◆ Work order
Go to the line containing "59 | 4476 |" in the records below and print it and every following line exactly, on through the line containing "a new one |", then stop.

◆ Extracted information
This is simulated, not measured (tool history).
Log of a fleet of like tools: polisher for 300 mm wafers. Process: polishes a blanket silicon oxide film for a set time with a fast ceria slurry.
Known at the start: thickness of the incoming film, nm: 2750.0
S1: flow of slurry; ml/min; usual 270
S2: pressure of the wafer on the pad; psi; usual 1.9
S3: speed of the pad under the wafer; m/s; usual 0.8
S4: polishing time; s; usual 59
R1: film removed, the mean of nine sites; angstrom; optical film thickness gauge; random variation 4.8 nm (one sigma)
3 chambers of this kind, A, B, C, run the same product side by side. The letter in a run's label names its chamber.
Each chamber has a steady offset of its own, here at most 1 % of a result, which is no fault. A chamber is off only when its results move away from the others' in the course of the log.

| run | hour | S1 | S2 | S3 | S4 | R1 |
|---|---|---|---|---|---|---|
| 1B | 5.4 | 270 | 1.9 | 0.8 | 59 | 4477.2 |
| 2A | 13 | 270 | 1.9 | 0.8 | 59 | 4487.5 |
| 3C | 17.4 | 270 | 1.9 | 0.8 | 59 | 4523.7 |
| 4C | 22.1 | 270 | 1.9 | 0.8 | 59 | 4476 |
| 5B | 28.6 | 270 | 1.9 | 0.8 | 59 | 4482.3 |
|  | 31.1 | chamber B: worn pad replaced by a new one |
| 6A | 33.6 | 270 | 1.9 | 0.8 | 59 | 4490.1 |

◆ Response box
| 4C | 22.1 | 270 | 1.9 | 0.8 | 59 | 4476 |
| 5B | 28.6 | 270 | 1.9 | 0.8 | 59 | 4482.3 |
|  | 31.1 | chamber B: worn pad replaced by a new one |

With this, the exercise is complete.